**Task item:** Nothing after the line containing "1480 1493 1489" belongs in the answer; write out exactly every line from the start of the material up to it, including it.

**Information shown:**
>>>>

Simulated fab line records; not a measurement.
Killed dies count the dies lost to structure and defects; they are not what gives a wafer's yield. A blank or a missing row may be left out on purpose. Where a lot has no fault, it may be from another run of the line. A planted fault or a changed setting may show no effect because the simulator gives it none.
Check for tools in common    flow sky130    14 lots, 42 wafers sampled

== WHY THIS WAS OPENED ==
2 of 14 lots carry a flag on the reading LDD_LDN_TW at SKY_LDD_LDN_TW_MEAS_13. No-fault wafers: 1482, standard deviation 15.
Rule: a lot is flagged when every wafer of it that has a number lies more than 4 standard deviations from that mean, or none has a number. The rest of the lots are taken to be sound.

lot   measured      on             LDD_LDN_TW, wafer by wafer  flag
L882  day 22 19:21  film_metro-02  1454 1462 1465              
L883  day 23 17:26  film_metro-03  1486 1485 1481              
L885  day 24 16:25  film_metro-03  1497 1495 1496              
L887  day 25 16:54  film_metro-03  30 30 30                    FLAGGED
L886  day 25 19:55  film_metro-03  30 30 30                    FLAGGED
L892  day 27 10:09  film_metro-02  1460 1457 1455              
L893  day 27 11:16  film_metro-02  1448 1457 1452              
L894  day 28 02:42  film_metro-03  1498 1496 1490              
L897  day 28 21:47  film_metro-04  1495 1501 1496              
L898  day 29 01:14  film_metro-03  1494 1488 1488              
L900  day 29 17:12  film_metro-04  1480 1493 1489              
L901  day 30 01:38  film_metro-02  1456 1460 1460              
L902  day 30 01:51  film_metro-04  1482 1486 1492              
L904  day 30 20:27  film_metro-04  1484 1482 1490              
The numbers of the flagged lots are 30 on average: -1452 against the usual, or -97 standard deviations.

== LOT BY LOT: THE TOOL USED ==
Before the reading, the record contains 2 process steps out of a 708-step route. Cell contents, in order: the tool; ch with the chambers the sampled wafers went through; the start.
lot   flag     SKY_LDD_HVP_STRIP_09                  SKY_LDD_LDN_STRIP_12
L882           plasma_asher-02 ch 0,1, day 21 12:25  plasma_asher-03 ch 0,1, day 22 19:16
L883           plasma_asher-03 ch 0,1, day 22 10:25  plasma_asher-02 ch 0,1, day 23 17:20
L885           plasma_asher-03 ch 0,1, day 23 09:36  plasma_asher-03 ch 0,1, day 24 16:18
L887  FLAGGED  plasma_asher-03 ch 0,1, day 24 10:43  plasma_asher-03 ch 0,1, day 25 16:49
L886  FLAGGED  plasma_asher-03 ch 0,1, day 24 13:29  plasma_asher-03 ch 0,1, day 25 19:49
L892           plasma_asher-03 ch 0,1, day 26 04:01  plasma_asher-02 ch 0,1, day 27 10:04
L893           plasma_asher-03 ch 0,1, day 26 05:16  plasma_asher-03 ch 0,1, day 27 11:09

<<<<

**Your response:**
Simulated fab line records; not a measurement.
Killed dies count the dies lost to structure and defects; they are not what gives a wafer's yield. A blank or a missing row may be left out on purpose. Where a lot has no fault, it may be from another run of the line. A planted fault or a changed setting may show no effect because the simulator gives it none.
Check for tools in common    flow sky130    14 lots, 42 wafers sampled

== WHY THIS WAS OPENED ==
2 of 14 lots carry a flag on the reading LDD_LDN_TW at SKY_LDD_LDN_TW_MEAS_13. No-fault wafers: 1482, standard deviation 15.
Rule: a lot is flagged when every wafer of it that has a number lies more than 4 standard deviations from that mean, or none has a number. The rest of the lots are taken to be sound.

lot   measured      on             LDD_LDN_TW, wafer by wafer  flag
L882  day 22 19:21  film_metro-02  1454 1462 1465              
L883  day 23 17:26  film_metro-03  1486 1485 1481              
L885  day 24 16:25  film_metro-03  1497 1495 1496              
L887  day 25 16:54  film_metro-03  30 30 30                    FLAGGED
L886  day 25 19:55  film_metro-03  30 30 30                    FLAGGED
L892  day 27 10:09  film_metro-02  1460 1457 1455              
L893  day 27 11:16  film_metro-02  1448 1457 1452              
L894  day 28 02:42  film_metro-03  1498 1496 1490              
L897  day 28 21:47  film_metro-04  1495 1501 1496              
L898  day 29 01:14  film_metro-03  1494 1488 1488              
L900  day 29 17:12  film_metro-04  1480 1493 1489              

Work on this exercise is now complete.